**Task item:** Set down exactly the lines of the listing below, please, beginning with the first and ending with the line that holds "(+) after a".

**Data extract:**
========

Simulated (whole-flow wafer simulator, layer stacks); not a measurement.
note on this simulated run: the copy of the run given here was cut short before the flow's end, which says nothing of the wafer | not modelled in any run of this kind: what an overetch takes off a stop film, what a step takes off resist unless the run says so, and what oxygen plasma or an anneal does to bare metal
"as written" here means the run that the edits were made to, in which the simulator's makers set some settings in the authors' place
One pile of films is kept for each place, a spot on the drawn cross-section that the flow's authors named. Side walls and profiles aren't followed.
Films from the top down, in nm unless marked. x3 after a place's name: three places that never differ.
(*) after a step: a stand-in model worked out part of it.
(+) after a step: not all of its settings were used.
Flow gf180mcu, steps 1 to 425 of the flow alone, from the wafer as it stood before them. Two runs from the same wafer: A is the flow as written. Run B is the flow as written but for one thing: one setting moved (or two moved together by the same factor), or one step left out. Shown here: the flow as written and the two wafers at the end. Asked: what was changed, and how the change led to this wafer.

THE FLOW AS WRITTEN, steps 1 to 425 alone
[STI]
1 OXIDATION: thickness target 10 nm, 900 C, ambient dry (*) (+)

========

**Answer section:**
Simulated (whole-flow wafer simulator, layer stacks); not a measurement.
note on this simulated run: the copy of the run given here was cut short before the flow's end, which says nothing of the wafer | not modelled in any run of this kind: what an overetch takes off a stop film, what a step takes off resist unless the run says so, and what oxygen plasma or an anneal does to bare metal
"as written" here means the run that the edits were made to, in which the simulator's makers set some settings in the authors' place
One pile of films is kept for each place, a spot on the drawn cross-section that the flow's authors named. Side walls and profiles aren't followed.
Films from the top down, in nm unless marked. x3 after a place's name: three places that never differ.
(*) after a step: a stand-in model worked out part of it.
(+) after a step: not all of its settings were used.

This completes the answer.